◆ ◆ ◆ ◆ ◆ ◆ ◆

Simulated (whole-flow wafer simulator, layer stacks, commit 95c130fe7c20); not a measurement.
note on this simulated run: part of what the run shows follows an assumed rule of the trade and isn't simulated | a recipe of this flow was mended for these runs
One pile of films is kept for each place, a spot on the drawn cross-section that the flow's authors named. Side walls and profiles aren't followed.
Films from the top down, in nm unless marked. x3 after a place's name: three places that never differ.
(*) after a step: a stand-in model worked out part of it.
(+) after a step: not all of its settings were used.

◆ ◆ ◆ ◆ ◆ ◆ ◆

§ Work instruction:
What's wanted here is every record, retyped exactly as shown above.

§ Result:
Simulated (whole-flow wafer simulator, layer stacks, commit 95c130fe7c20); not a measurement.
note on this simulated run: part of what the run shows follows an assumed rule of the trade and isn't simulated | a recipe of this flow was mended for these runs
One pile of films is kept for each place, a spot on the drawn cross-section that the flow's authors named. Side walls and profiles aren't followed.
Films from the top down, in nm unless marked. x3 after a place's name: three places that never differ.
(*) after a step: a stand-in model worked out part of it.
(+) after a step: not all of its settings were used.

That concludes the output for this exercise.